────

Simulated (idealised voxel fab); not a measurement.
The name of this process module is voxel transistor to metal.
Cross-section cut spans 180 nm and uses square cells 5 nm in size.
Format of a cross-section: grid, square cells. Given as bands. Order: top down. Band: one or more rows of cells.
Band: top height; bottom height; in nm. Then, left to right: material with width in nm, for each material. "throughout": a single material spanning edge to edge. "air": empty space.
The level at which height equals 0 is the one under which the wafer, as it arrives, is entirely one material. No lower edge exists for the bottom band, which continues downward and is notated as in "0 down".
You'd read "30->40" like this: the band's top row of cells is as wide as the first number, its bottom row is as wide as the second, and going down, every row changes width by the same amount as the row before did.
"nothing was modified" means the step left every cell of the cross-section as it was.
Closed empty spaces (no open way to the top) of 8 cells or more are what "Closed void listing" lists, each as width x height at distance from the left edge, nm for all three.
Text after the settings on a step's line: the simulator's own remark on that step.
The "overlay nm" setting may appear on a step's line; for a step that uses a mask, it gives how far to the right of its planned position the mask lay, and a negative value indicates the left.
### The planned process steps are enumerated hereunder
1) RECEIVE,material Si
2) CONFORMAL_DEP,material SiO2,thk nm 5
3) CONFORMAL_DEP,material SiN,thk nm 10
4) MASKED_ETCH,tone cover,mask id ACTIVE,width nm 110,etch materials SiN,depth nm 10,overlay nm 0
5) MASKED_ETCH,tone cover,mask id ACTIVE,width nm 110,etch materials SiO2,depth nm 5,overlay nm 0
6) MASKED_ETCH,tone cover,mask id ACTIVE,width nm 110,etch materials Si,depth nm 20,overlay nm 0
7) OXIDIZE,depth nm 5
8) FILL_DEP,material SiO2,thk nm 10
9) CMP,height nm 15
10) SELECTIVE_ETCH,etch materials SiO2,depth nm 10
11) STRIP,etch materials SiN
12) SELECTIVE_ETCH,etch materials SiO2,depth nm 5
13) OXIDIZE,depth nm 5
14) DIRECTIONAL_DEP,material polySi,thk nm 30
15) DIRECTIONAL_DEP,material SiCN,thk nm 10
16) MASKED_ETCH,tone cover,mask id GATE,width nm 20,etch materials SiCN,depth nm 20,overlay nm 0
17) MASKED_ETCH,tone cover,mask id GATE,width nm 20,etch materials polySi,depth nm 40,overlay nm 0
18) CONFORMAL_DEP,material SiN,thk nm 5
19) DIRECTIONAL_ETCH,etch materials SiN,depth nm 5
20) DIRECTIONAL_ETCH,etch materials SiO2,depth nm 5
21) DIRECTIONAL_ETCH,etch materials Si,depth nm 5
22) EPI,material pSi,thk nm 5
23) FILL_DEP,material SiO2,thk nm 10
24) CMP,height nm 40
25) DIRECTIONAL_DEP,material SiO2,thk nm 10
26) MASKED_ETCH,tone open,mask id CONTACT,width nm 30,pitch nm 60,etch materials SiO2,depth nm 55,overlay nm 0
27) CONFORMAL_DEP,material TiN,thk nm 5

────

• _Activity_
From the first line of the records to the line containing "The level at", inclusive, transcribe everything exactly and leave out the rest.

• _Task solution_
Simulated (idealised voxel fab); not a measurement.
The name of this process module is voxel transistor to metal.
Cross-section cut spans 180 nm and uses square cells 5 nm in size.
Format of a cross-section: grid, square cells. Given as bands. Order: top down. Band: one or more rows of cells.
Band: top height; bottom height; in nm. Then, left to right: material with width in nm, for each material. "throughout": a single material spanning edge to edge. "air": empty space.
The level at which height equals 0 is the one under which the wafer, as it arrives, is entirely one material. No lower edge exists for the bottom band, which continues downward and is notated as in "0 down".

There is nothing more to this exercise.